Required action:
Nothing but the lines from the start of the entries through the line containing "Not every run" should appear in the answer, each given exactly.

Data records:
────────────────────────────────────────

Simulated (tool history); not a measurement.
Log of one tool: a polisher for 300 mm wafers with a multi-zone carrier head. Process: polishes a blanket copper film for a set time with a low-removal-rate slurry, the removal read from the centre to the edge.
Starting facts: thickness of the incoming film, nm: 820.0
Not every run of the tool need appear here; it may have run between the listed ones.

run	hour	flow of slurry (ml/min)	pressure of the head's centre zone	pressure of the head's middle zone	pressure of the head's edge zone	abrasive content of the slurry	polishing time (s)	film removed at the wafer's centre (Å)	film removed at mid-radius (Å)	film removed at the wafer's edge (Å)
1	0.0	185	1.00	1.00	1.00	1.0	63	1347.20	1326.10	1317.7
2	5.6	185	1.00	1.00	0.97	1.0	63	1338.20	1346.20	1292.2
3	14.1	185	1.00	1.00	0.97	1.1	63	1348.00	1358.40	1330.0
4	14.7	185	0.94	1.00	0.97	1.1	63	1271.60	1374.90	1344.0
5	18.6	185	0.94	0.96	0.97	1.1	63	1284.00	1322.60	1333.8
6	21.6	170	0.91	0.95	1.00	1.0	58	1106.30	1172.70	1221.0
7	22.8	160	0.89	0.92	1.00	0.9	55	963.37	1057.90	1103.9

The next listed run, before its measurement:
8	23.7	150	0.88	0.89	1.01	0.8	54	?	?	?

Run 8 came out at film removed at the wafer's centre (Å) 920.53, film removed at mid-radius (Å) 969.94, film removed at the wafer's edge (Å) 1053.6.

────────────────────────────────────────

Written response:
Simulated (tool history); not a measurement.
Log of one tool: a polisher for 300 mm wafers with a multi-zone carrier head. Process: polishes a blanket copper film for a set time with a low-removal-rate slurry, the removal read from the centre to the edge.
Starting facts: thickness of the incoming film, nm: 820.0
Not every run of the tool need appear here; it may have run between the listed ones.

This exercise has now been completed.